BRIEF: Two lines in the data below mark the range: the one with "This SEM image" and the one with "Response: We agree and have added the map.". Return both, along with every line between them, exactly.

DATA SUPPLIED:
------------------------------------------------

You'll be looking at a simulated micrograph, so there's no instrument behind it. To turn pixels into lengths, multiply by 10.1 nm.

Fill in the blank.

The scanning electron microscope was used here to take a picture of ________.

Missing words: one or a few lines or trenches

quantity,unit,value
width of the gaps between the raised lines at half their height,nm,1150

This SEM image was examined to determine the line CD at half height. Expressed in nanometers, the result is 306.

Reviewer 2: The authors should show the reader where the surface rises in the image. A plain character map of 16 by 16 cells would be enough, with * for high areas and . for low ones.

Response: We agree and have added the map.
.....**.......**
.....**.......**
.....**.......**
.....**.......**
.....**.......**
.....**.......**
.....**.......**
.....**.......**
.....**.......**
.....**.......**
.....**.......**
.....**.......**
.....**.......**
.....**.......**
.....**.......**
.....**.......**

------------------------------------------------

RESULT:
This SEM image was examined to determine the line CD at half height. Expressed in nanometers, the result is 306.

Reviewer 2: The authors should show the reader where the surface rises in the image. A plain character map of 16 by 16 cells would be enough, with * for high areas and . for low ones.

Response: We agree and have added the map.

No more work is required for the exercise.